· · · · · · ·

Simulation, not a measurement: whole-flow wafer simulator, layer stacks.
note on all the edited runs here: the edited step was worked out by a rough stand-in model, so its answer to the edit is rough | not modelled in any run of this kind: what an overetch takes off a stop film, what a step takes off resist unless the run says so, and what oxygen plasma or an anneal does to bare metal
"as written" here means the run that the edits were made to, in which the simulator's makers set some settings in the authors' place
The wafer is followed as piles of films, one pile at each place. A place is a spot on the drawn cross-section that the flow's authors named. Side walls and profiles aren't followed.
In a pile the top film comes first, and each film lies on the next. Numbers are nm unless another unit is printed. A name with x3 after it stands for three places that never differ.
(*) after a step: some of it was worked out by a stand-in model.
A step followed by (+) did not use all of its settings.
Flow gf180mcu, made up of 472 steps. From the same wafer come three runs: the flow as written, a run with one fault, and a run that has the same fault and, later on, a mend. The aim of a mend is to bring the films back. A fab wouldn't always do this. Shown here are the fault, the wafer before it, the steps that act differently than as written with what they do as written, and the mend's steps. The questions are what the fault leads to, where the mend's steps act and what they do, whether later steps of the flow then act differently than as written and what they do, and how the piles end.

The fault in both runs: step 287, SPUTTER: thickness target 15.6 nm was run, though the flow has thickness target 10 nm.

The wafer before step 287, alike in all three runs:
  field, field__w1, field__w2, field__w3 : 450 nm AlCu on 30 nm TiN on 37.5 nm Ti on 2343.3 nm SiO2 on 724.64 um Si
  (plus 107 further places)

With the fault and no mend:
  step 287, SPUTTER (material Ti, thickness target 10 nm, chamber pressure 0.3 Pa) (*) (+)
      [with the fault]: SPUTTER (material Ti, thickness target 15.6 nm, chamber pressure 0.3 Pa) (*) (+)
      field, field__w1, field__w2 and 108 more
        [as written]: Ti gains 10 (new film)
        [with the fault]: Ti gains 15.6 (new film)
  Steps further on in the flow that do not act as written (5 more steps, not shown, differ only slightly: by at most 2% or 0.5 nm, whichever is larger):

· · · · · · ·

*WORK TASK*. Could you please copy the lines of the listing above exactly, from its first line through the line bearing "A step followed", and nothing more?

*ANSWER SECTION*.
Simulation, not a measurement: whole-flow wafer simulator, layer stacks.
note on all the edited runs here: the edited step was worked out by a rough stand-in model, so its answer to the edit is rough | not modelled in any run of this kind: what an overetch takes off a stop film, what a step takes off resist unless the run says so, and what oxygen plasma or an anneal does to bare metal
"as written" here means the run that the edits were made to, in which the simulator's makers set some settings in the authors' place
The wafer is followed as piles of films, one pile at each place. A place is a spot on the drawn cross-section that the flow's authors named. Side walls and profiles aren't followed.
In a pile the top film comes first, and each film lies on the next. Numbers are nm unless another unit is printed. A name with x3 after it stands for three places that never differ.
(*) after a step: some of it was worked out by a stand-in model.
A step followed by (+) did not use all of its settings.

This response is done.